---------- Recorded data
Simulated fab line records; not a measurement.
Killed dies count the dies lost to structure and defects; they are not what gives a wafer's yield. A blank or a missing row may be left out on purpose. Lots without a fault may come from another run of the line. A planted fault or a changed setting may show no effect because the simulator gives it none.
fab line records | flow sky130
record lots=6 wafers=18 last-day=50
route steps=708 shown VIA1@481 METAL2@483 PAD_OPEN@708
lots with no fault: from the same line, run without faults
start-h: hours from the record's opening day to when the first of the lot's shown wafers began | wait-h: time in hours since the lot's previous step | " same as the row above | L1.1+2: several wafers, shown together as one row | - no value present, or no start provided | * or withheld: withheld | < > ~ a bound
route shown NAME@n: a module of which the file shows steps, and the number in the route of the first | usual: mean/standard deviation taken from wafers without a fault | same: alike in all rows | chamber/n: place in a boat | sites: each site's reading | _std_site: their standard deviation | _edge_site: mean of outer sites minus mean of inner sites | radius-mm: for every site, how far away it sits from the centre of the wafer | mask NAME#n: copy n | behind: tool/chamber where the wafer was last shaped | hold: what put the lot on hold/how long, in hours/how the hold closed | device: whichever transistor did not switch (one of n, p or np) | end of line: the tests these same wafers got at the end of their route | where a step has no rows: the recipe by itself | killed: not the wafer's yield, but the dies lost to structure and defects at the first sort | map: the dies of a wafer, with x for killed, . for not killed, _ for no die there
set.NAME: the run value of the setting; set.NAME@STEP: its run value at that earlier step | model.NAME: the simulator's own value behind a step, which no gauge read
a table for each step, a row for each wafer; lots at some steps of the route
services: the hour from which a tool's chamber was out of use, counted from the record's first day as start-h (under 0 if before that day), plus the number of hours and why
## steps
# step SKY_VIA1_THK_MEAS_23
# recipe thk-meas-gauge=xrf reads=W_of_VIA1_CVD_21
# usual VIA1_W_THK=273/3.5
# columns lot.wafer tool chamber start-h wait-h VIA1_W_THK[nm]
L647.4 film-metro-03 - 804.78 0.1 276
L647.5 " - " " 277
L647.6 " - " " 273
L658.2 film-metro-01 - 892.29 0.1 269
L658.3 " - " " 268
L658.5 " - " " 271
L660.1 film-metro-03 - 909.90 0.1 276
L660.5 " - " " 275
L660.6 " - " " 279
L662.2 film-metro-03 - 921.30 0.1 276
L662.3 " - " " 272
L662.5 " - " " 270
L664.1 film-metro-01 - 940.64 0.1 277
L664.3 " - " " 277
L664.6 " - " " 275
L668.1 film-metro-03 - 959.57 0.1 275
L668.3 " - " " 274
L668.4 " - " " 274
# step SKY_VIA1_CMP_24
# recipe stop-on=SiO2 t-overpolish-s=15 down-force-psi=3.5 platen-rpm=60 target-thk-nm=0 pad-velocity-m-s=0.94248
--------------------

**Work instruction:**
Look above and repeat, character for character, the lines from the first one to the line with "fab line records | flow sky130", counting both.

**Response area:**
Simulated fab line records; not a measurement.
Killed dies count the dies lost to structure and defects; they are not what gives a wafer's yield. A blank or a missing row may be left out on purpose. Lots without a fault may come from another run of the line. A planted fault or a changed setting may show no effect because the simulator gives it none.
fab line records | flow sky130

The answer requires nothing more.